Data supplied:
--- START ---

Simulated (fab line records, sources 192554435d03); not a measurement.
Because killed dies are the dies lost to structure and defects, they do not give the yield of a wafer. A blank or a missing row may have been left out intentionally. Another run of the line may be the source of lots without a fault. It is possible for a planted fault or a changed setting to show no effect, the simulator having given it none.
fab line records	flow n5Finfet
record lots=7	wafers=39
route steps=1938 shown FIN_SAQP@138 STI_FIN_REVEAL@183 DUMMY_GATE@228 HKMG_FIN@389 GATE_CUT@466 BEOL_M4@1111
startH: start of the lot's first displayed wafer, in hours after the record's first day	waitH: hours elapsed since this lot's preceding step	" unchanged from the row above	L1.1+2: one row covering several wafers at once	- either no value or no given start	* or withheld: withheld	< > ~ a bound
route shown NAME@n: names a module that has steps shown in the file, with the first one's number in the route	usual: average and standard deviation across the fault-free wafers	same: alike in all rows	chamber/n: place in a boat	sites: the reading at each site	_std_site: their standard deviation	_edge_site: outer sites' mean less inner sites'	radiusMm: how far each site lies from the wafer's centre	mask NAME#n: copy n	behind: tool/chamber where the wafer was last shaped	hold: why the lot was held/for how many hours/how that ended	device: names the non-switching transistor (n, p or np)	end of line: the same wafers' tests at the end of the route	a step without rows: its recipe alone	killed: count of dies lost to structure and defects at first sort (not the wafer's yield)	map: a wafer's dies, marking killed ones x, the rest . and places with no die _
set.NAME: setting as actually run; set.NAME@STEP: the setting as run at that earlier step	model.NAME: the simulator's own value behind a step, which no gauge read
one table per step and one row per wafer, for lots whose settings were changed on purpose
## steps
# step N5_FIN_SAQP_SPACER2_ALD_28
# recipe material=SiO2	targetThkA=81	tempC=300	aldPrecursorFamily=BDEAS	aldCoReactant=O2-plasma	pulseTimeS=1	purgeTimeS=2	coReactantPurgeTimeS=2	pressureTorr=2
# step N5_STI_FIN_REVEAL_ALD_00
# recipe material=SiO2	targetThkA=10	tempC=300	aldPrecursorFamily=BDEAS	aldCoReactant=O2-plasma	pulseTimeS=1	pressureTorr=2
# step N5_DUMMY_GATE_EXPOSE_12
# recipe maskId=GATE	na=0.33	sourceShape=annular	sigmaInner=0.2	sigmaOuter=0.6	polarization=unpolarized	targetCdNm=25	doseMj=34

--- END ---

Task item:
Set down exactly the lines from the opening line of the material through the line in which "route steps=1938 shown" occurs, both included, and no other lines.

Your response:
Simulated (fab line records, sources 192554435d03); not a measurement.
Because killed dies are the dies lost to structure and defects, they do not give the yield of a wafer. A blank or a missing row may have been left out intentionally. Another run of the line may be the source of lots without a fault. It is possible for a planted fault or a changed setting to show no effect, the simulator having given it none.
fab line records	flow n5Finfet
record lots=7	wafers=39
route steps=1938 shown FIN_SAQP@138 STI_FIN_REVEAL@183 DUMMY_GATE@228 HKMG_FIN@389 GATE_CUT@466 BEOL_M4@1111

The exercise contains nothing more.